▸ **TASK ITEM**
What you give must be exactly the lines of the material from the first through the line that contains "S6: polishing time; s", inclusive, and no others.

★ ★ ★ ★

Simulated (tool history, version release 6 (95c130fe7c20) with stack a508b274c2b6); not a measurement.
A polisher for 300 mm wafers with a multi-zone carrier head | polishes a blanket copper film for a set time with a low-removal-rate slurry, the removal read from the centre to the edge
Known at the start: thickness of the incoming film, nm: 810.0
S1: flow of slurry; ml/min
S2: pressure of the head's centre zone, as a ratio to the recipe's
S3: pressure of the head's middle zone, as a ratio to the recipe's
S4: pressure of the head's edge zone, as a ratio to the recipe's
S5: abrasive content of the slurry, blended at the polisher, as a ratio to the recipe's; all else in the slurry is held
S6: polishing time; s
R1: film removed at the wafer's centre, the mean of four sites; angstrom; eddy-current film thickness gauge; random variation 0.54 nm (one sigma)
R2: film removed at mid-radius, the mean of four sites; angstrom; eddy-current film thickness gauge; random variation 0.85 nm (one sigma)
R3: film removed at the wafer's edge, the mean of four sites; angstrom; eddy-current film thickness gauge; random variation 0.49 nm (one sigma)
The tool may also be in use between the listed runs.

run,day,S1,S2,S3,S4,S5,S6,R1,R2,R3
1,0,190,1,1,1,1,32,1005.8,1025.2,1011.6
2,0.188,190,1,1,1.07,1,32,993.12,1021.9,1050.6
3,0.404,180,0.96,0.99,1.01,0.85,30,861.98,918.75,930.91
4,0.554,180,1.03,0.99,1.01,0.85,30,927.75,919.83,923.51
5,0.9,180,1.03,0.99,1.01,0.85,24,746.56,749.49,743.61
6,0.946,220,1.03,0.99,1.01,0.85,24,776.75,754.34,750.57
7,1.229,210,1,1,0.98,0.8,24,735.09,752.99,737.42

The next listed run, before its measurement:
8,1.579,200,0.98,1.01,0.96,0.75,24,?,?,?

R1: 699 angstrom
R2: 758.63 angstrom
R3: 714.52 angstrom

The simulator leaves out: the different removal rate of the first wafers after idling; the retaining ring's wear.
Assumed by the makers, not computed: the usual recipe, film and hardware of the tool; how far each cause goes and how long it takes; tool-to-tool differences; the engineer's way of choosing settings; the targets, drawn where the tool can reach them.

★ ★ ★ ★

▸ **RESPONSE**
Simulated (tool history, version release 6 (95c130fe7c20) with stack a508b274c2b6); not a measurement.
A polisher for 300 mm wafers with a multi-zone carrier head | polishes a blanket copper film for a set time with a low-removal-rate slurry, the removal read from the centre to the edge
Known at the start: thickness of the incoming film, nm: 810.0
S1: flow of slurry; ml/min
S2: pressure of the head's centre zone, as a ratio to the recipe's
S3: pressure of the head's middle zone, as a ratio to the recipe's
S4: pressure of the head's edge zone, as a ratio to the recipe's
S5: abrasive content of the slurry, blended at the polisher, as a ratio to the recipe's; all else in the slurry is held
S6: polishing time; s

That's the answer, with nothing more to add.